**INFORMATION SHOWN:**

══════

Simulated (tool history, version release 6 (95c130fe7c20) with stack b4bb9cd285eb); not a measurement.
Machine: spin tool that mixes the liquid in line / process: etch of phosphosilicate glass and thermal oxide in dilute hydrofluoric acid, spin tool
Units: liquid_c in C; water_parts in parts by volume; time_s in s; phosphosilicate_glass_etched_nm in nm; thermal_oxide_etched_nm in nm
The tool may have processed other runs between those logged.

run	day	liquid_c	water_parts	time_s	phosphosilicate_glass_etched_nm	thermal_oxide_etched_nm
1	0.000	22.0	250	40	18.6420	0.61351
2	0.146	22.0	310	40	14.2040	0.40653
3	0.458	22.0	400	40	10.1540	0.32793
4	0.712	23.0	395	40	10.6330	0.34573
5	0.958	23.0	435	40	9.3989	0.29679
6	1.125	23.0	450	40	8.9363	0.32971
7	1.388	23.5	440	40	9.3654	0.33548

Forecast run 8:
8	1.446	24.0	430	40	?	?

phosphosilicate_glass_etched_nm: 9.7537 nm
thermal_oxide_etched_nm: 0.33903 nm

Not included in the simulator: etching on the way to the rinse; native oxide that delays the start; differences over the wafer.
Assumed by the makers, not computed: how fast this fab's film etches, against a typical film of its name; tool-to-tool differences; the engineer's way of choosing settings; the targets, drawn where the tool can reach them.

══════

**ASSIGNMENT:**
Leave out every line above except those from the line with "thermal_oxide_etched_nm: 0.33903 nm" up to and including the line with "Not included in", and copy those exactly.

**EXERCISE RESPONSE:**
thermal_oxide_etched_nm: 0.33903 nm

Not included in the simulator: etching on the way to the rinse; native oxide that delays the start; differences over the wafer.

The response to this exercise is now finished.